▼
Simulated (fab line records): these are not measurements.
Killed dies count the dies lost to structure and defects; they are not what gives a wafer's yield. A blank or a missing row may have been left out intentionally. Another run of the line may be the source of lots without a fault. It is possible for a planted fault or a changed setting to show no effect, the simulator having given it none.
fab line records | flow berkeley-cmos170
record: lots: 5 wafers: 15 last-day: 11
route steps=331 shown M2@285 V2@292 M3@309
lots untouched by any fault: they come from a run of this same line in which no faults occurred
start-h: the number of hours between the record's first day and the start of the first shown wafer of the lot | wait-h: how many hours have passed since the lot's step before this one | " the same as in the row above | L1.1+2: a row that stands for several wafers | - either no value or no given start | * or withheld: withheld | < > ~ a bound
▲

WORK ORDER
All entries are to be printed once more, exactly as given.

RESPONSE BOX
Simulated (fab line records): these are not measurements.
Killed dies count the dies lost to structure and defects; they are not what gives a wafer's yield. A blank or a missing row may have been left out intentionally. Another run of the line may be the source of lots without a fault. It is possible for a planted fault or a changed setting to show no effect, the simulator having given it none.
fab line records | flow berkeley-cmos170
record: lots: 5 wafers: 15 last-day: 11
route steps=331 shown M2@285 V2@292 M3@309
lots untouched by any fault: they come from a run of this same line in which no faults occurred
start-h: the number of hours between the record's first day and the start of the first shown wafer of the lot | wait-h: how many hours have passed since the lot's step before this one | " the same as in the row above | L1.1+2: a row that stands for several wafers | - either no value or no given start | * or withheld: withheld | < > ~ a bound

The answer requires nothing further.